*WORK TASK*.
After locating the line that contains "S2: chuck temperature; °C; usual 30" in the records below, write out exactly that line and each line after it through the one that contains "C3: hours of", and nothing else.

• • • •

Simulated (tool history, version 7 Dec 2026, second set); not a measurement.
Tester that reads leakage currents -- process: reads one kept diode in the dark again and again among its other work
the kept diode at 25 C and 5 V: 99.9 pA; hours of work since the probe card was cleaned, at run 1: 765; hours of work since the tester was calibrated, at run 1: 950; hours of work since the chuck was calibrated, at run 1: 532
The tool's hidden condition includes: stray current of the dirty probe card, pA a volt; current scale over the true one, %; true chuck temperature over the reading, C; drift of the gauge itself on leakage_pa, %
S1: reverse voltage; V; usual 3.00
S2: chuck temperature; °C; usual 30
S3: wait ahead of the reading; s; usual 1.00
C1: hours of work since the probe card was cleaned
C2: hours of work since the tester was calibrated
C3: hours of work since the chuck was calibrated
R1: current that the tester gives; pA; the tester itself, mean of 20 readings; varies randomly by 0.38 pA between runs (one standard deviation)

• • • •

*RESULT*.
S2: chuck temperature; °C; usual 30
S3: wait ahead of the reading; s; usual 1.00
C1: hours of work since the probe card was cleaned
C2: hours of work since the tester was calibrated
C3: hours of work since the chuck was calibrated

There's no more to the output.